** DATASET follows **

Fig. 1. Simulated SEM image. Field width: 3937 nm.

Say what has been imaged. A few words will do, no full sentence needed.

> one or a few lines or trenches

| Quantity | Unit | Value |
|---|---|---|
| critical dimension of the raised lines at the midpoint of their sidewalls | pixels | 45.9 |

** End of DATASET **

## WORK INSTRUCTION
Write the data out again in full and exactly.

## RESULT
Fig. 1. Simulated SEM image. Field width: 3937 nm.

Say what has been imaged. A few words will do, no full sentence needed.

> one or a few lines or trenches

| Quantity | Unit | Value |
|---|---|---|
| critical dimension of the raised lines at the midpoint of their sidewalls | pixels | 45.9 |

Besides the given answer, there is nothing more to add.